• Assigned task
Set down the material exactly as given, please, from its first line through the line that includes "Throughout this document, each".

• • • • •

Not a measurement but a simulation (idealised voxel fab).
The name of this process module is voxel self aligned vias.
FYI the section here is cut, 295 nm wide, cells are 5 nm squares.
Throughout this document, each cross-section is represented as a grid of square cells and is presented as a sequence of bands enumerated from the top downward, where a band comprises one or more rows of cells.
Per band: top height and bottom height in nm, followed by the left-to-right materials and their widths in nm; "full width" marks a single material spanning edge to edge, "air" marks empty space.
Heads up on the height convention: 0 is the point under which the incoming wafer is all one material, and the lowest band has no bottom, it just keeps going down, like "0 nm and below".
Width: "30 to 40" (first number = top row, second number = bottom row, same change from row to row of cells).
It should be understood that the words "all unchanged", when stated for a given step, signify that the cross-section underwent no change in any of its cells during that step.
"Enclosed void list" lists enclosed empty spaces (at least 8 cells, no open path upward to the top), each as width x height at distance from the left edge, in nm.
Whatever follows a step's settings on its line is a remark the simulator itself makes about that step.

• • • • •

• Answer space
Not a measurement but a simulation (idealised voxel fab).
The name of this process module is voxel self aligned vias.
FYI the section here is cut, 295 nm wide, cells are 5 nm squares.
Throughout this document, each cross-section is represented as a grid of square cells and is presented as a sequence of bands enumerated from the top downward, where a band comprises one or more rows of cells.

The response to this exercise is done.